▶ [SUPPLIED INFORMATION]:
◆ ◆ ◆
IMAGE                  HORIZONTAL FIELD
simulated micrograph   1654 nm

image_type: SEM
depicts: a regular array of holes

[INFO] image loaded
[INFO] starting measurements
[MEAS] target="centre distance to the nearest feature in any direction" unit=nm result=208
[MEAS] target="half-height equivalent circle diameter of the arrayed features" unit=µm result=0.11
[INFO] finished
◆ ◆ ◆

▶ [REQUIRED ACTION]: Return the full listing, character for character.

▶ [WRITTEN RESPONSE]:
IMAGE                  HORIZONTAL FIELD
simulated micrograph   1654 nm

image_type: SEM
depicts: a regular array of holes

[INFO] image loaded
[INFO] starting measurements
[MEAS] target="centre distance to the nearest feature in any direction" unit=nm result=208
[MEAS] target="half-height equivalent circle diameter of the arrayed features" unit=µm result=0.11
[INFO] finished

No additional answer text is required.